--- Record extracts ---
-- Opening Marker --

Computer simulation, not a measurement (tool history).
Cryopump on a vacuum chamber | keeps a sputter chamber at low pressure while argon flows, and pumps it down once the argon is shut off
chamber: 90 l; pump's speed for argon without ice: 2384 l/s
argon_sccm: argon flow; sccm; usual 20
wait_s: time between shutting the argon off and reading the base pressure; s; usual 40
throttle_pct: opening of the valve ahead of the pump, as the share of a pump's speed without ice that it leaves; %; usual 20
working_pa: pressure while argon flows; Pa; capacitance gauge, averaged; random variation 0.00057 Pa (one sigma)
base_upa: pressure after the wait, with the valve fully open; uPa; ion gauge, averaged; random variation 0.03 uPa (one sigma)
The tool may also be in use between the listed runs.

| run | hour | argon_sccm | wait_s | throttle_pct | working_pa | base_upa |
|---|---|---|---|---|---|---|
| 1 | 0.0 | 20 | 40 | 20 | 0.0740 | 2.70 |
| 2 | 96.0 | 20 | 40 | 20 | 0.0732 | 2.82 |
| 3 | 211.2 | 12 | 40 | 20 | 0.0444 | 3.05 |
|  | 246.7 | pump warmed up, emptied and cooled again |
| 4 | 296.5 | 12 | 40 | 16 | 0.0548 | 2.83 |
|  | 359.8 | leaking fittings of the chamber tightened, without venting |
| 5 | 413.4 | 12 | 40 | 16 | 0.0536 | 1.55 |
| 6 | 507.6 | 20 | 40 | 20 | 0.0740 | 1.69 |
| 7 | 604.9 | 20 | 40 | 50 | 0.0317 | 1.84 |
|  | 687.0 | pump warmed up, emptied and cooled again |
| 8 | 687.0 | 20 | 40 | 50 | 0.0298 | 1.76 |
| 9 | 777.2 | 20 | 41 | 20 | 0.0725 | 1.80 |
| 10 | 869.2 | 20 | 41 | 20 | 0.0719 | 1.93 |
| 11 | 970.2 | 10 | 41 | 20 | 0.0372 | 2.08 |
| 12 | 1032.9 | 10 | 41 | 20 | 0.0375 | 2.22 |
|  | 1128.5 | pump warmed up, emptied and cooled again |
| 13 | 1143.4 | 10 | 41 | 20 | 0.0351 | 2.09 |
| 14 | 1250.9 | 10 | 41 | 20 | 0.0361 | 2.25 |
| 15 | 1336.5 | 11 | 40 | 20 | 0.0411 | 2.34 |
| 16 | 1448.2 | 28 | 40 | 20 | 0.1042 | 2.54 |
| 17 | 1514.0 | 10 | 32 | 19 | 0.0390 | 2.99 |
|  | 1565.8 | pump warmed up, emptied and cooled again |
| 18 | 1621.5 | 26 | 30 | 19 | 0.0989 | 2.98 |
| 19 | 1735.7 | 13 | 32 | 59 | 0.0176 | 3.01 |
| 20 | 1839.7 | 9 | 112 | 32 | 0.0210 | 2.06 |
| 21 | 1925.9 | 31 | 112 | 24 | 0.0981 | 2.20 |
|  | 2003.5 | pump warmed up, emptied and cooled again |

-- Closing Marker --

--- Brief ---
In the answer, give the lines from the first line of the data through the line with "The tool may", exactly as they appear and with no additions.

--- Task answer ---
Computer simulation, not a measurement (tool history).
Cryopump on a vacuum chamber | keeps a sputter chamber at low pressure while argon flows, and pumps it down once the argon is shut off
chamber: 90 l; pump's speed for argon without ice: 2384 l/s
argon_sccm: argon flow; sccm; usual 20
wait_s: time between shutting the argon off and reading the base pressure; s; usual 40
throttle_pct: opening of the valve ahead of the pump, as the share of a pump's speed without ice that it leaves; %; usual 20
working_pa: pressure while argon flows; Pa; capacitance gauge, averaged; random variation 0.00057 Pa (one sigma)
base_upa: pressure after the wait, with the valve fully open; uPa; ion gauge, averaged; random variation 0.03 uPa (one sigma)
The tool may also be in use between the listed runs.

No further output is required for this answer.